The whole listing is to be restated, character for character.

──────

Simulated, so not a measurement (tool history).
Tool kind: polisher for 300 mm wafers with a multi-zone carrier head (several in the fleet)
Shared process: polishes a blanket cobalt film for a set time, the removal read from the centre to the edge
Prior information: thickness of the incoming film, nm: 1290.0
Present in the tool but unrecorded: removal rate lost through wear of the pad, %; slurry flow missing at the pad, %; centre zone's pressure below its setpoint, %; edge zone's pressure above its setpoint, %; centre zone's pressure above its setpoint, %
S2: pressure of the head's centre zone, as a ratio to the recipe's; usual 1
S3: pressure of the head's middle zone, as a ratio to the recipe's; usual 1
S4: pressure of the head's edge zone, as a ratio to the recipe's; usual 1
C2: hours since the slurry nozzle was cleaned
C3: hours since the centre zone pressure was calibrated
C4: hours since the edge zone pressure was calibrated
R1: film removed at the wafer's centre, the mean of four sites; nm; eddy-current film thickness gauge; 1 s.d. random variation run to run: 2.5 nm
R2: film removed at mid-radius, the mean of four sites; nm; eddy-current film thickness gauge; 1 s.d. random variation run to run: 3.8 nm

──────

◆ Written answer:
Simulated, so not a measurement (tool history).
Tool kind: polisher for 300 mm wafers with a multi-zone carrier head (several in the fleet)
Shared process: polishes a blanket cobalt film for a set time, the removal read from the centre to the edge
Prior information: thickness of the incoming film, nm: 1290.0
Present in the tool but unrecorded: removal rate lost through wear of the pad, %; slurry flow missing at the pad, %; centre zone's pressure below its setpoint, %; edge zone's pressure above its setpoint, %; centre zone's pressure above its setpoint, %
S2: pressure of the head's centre zone, as a ratio to the recipe's; usual 1
S3: pressure of the head's middle zone, as a ratio to the recipe's; usual 1
S4: pressure of the head's edge zone, as a ratio to the recipe's; usual 1
C2: hours since the slurry nozzle was cleaned
C3: hours since the centre zone pressure was calibrated
C4: hours since the edge zone pressure was calibrated
R1: film removed at the wafer's centre, the mean of four sites; nm; eddy-current film thickness gauge; 1 s.d. random variation run to run: 2.5 nm
R2: film removed at mid-radius, the mean of four sites; nm; eddy-current film thickness gauge; 1 s.d. random variation run to run: 3.8 nm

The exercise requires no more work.